**Records shown:**
○ ○ ○ ○ ○
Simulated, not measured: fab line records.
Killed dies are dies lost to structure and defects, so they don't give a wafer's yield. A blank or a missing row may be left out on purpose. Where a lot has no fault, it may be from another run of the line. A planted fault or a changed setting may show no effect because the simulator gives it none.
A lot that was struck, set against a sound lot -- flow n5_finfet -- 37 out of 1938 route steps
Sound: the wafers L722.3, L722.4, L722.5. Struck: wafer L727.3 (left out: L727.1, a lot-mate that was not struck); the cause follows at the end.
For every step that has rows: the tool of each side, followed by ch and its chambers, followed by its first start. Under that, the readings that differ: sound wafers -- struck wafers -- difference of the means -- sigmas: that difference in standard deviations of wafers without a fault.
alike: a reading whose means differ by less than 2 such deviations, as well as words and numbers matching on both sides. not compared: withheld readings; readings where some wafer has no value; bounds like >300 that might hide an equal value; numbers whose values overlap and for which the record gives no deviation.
○ ○ ○ ○ ○

Please reproduce the entire listing. Keep it identical.

**Answer space:**
Simulated, not measured: fab line records.
Killed dies are dies lost to structure and defects, so they don't give a wafer's yield. A blank or a missing row may be left out on purpose. Where a lot has no fault, it may be from another run of the line. A planted fault or a changed setting may show no effect because the simulator gives it none.
A lot that was struck, set against a sound lot -- flow n5_finfet -- 37 out of 1938 route steps
Sound: the wafers L722.3, L722.4, L722.5. Struck: wafer L727.3 (left out: L727.1, a lot-mate that was not struck); the cause follows at the end.
For every step that has rows: the tool of each side, followed by ch and its chambers, followed by its first start. Under that, the readings that differ: sound wafers -- struck wafers -- difference of the means -- sigmas: that difference in standard deviations of wafers without a fault.
alike: a reading whose means differ by less than 2 such deviations, as well as words and numbers matching on both sides. not compared: withheld readings; readings where some wafer has no value; bounds like >300 that might hide an equal value; numbers whose values overlap and for which the record gives no deviation.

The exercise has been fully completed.